-------------------------
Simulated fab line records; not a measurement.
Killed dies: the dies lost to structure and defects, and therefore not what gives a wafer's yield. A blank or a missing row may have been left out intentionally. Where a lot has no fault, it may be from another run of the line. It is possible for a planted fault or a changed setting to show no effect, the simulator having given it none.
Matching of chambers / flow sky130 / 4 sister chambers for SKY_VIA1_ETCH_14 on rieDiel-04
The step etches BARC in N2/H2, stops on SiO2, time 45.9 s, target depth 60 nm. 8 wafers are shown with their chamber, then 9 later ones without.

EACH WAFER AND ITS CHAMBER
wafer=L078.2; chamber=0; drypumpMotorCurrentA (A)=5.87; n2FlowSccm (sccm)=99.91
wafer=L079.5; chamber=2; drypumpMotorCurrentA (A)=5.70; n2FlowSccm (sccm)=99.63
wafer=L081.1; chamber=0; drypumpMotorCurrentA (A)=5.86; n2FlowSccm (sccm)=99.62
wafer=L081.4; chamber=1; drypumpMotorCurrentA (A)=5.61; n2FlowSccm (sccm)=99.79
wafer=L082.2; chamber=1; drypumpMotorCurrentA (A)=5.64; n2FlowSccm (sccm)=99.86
-------------------------

- _Brief_: Copy every entry exactly. Leave nothing out.

- _Written reply_:
Simulated fab line records; not a measurement.
Killed dies: the dies lost to structure and defects, and therefore not what gives a wafer's yield. A blank or a missing row may have been left out intentionally. Where a lot has no fault, it may be from another run of the line. It is possible for a planted fault or a changed setting to show no effect, the simulator having given it none.
Matching of chambers / flow sky130 / 4 sister chambers for SKY_VIA1_ETCH_14 on rieDiel-04
The step etches BARC in N2/H2, stops on SiO2, time 45.9 s, target depth 60 nm. 8 wafers are shown with their chamber, then 9 later ones without.

EACH WAFER AND ITS CHAMBER
wafer=L078.2; chamber=0; drypumpMotorCurrentA (A)=5.87; n2FlowSccm (sccm)=99.91
wafer=L079.5; chamber=2; drypumpMotorCurrentA (A)=5.70; n2FlowSccm (sccm)=99.63
wafer=L081.1; chamber=0; drypumpMotorCurrentA (A)=5.86; n2FlowSccm (sccm)=99.62
wafer=L081.4; chamber=1; drypumpMotorCurrentA (A)=5.61; n2FlowSccm (sccm)=99.79
wafer=L082.2; chamber=1; drypumpMotorCurrentA (A)=5.64; n2FlowSccm (sccm)=99.86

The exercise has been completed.